··········

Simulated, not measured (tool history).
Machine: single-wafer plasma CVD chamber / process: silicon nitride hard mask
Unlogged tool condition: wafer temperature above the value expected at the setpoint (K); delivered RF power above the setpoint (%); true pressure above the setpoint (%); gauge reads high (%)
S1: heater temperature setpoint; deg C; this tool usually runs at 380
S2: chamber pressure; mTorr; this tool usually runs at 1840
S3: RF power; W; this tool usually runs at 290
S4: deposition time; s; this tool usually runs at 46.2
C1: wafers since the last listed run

··········

WORK REQUEST. The answer should be all the entries, restated with no word changed.

WRITTEN ANSWER.
Simulated, not measured (tool history).
Machine: single-wafer plasma CVD chamber / process: silicon nitride hard mask
Unlogged tool condition: wafer temperature above the value expected at the setpoint (K); delivered RF power above the setpoint (%); true pressure above the setpoint (%); gauge reads high (%)
S1: heater temperature setpoint; deg C; this tool usually runs at 380
S2: chamber pressure; mTorr; this tool usually runs at 1840
S3: RF power; W; this tool usually runs at 290
S4: deposition time; s; this tool usually runs at 46.2
C1: wafers since the last listed run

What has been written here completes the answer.